WORK ORDER:
The entries below should be written out again exactly as they stand.

AVAILABLE DATA:
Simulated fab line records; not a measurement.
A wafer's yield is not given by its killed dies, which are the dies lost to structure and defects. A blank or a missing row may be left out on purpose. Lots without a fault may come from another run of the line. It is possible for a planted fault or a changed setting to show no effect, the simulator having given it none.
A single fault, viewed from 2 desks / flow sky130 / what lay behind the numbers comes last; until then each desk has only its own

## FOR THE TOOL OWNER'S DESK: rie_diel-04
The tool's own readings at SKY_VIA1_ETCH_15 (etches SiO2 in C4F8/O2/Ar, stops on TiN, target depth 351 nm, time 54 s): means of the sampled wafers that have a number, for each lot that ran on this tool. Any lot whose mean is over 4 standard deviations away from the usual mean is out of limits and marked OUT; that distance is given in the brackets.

WRITTEN SOLUTION:
Simulated fab line records; not a measurement.
A wafer's yield is not given by its killed dies, which are the dies lost to structure and defects. A blank or a missing row may be left out on purpose. Lots without a fault may come from another run of the line. It is possible for a planted fault or a changed setting to show no effect, the simulator having given it none.
A single fault, viewed from 2 desks / flow sky130 / what lay behind the numbers comes last; until then each desk has only its own

## FOR THE TOOL OWNER'S DESK: rie_diel-04
The tool's own readings at SKY_VIA1_ETCH_15 (etches SiO2 in C4F8/O2/Ar, stops on TiN, target depth 351 nm, time 54 s): means of the sampled wafers that have a number, for each lot that ran on this tool. Any lot whose mean is over 4 standard deviations away from the usual mean is out of limits and marked OUT; that distance is given in the brackets.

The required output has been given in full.